Supplied information:
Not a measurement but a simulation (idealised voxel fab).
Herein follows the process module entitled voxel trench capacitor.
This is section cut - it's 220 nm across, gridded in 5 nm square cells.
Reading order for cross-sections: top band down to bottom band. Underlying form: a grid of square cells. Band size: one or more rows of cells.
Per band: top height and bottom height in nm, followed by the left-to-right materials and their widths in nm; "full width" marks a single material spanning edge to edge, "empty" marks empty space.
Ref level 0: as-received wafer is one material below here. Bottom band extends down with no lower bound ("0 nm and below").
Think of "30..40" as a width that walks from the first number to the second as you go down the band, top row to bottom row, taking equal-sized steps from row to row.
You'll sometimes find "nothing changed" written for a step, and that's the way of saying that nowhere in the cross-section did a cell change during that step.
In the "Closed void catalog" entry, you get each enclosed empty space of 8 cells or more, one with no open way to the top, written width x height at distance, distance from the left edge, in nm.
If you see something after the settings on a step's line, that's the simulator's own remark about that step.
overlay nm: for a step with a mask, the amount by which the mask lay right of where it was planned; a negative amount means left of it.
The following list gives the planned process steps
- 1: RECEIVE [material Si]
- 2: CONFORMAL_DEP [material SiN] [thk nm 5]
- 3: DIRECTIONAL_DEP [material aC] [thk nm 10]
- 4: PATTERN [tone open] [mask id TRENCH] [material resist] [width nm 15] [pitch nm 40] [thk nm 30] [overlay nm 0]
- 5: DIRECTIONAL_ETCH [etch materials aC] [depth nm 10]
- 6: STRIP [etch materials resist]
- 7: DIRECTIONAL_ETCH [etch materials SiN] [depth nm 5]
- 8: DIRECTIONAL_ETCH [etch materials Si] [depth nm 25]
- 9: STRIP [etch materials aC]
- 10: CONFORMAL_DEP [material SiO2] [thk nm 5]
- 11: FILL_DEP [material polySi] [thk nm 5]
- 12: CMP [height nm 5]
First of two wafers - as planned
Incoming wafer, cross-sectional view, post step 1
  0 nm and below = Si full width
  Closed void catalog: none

Activity:
Repeat the material above exactly, beginning with its first line and ending with the line that holds "overlay nm: for", and leave out everything else.

Reply:
Not a measurement but a simulation (idealised voxel fab).
Herein follows the process module entitled voxel trench capacitor.
This is section cut - it's 220 nm across, gridded in 5 nm square cells.
Reading order for cross-sections: top band down to bottom band. Underlying form: a grid of square cells. Band size: one or more rows of cells.
Per band: top height and bottom height in nm, followed by the left-to-right materials and their widths in nm; "full width" marks a single material spanning edge to edge, "empty" marks empty space.
Ref level 0: as-received wafer is one material below here. Bottom band extends down with no lower bound ("0 nm and below").
Think of "30..40" as a width that walks from the first number to the second as you go down the band, top row to bottom row, taking equal-sized steps from row to row.
You'll sometimes find "nothing changed" written for a step, and that's the way of saying that nowhere in the cross-section did a cell change during that step.
In the "Closed void catalog" entry, you get each enclosed empty space of 8 cells or more, one with no open way to the top, written width x height at distance, distance from the left edge, in nm.
If you see something after the settings on a step's line, that's the simulator's own remark about that step.
overlay nm: for a step with a mask, the amount by which the mask lay right of where it was planned; a negative amount means left of it.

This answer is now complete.